*Given data*:
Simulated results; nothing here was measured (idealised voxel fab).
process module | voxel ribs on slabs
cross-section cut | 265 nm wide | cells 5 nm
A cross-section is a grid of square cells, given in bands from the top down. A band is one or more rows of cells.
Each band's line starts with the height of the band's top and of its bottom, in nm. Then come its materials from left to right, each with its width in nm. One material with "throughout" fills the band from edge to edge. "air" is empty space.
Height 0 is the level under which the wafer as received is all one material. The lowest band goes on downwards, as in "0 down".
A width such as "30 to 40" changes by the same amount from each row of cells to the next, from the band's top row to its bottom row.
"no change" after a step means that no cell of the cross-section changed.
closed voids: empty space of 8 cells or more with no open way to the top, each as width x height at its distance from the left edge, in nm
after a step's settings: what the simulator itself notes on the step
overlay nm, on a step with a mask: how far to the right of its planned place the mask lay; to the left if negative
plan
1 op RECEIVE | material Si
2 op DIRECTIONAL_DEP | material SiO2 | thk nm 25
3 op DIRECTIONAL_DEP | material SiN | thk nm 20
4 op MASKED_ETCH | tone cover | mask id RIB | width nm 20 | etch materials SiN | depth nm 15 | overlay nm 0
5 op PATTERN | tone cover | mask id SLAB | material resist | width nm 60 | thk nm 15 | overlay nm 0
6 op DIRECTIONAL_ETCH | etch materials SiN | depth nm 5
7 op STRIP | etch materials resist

*Work task*:
Reproduce all of the records exactly.

*Expected answer*:
Simulated results; nothing here was measured (idealised voxel fab).
process module | voxel ribs on slabs
cross-section cut | 265 nm wide | cells 5 nm
A cross-section is a grid of square cells, given in bands from the top down. A band is one or more rows of cells.
Each band's line starts with the height of the band's top and of its bottom, in nm. Then come its materials from left to right, each with its width in nm. One material with "throughout" fills the band from edge to edge. "air" is empty space.
Height 0 is the level under which the wafer as received is all one material. The lowest band goes on downwards, as in "0 down".
A width such as "30 to 40" changes by the same amount from each row of cells to the next, from the band's top row to its bottom row.
"no change" after a step means that no cell of the cross-section changed.
closed voids: empty space of 8 cells or more with no open way to the top, each as width x height at its distance from the left edge, in nm
after a step's settings: what the simulator itself notes on the step
overlay nm, on a step with a mask: how far to the right of its planned place the mask lay; to the left if negative
plan
1 op RECEIVE | material Si
2 op DIRECTIONAL_DEP | material SiO2 | thk nm 25
3 op DIRECTIONAL_DEP | material SiN | thk nm 20
4 op MASKED_ETCH | tone cover | mask id RIB | width nm 20 | etch materials SiN | depth nm 15 | overlay nm 0
5 op PATTERN | tone cover | mask id SLAB | material resist | width nm 60 | thk nm 15 | overlay nm 0
6 op DIRECTIONAL_ETCH | etch materials SiN | depth nm 5
7 op STRIP | etch materials resist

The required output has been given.